INFORMATION SUPPLIED »
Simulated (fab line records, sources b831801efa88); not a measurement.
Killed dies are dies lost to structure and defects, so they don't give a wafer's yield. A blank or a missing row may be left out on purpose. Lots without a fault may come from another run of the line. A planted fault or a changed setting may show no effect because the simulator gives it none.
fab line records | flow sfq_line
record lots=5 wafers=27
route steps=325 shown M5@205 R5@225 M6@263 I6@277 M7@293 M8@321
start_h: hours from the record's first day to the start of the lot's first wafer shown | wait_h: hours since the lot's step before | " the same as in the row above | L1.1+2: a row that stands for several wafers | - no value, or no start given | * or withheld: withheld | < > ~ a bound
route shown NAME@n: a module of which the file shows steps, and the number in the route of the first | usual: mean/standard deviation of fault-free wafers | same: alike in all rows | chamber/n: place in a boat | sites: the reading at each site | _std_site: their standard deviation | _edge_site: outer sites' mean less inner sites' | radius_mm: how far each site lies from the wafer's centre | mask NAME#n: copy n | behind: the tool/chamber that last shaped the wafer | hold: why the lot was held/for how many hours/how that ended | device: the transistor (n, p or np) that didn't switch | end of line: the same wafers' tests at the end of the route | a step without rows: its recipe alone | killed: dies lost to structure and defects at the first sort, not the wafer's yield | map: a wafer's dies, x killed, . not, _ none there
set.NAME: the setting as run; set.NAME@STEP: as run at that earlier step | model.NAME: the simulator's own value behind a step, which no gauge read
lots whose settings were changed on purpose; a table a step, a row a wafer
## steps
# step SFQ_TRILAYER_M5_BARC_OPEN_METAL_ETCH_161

ACTIVITY » Give back precisely the lines above that start at the line containing "fab line records | flow sfq_line" and end at the line containing "start_h: hours from", inclusive. No other lines belong in the output.

YOUR RESPONSE »
fab line records | flow sfq_line
record lots=5 wafers=27
route steps=325 shown M5@205 R5@225 M6@263 I6@277 M7@293 M8@321
start_h: hours from the record's first day to the start of the lot's first wafer shown | wait_h: hours since the lot's step before | " the same as in the row above | L1.1+2: a row that stands for several wafers | - no value, or no start given | * or withheld: withheld | < > ~ a bound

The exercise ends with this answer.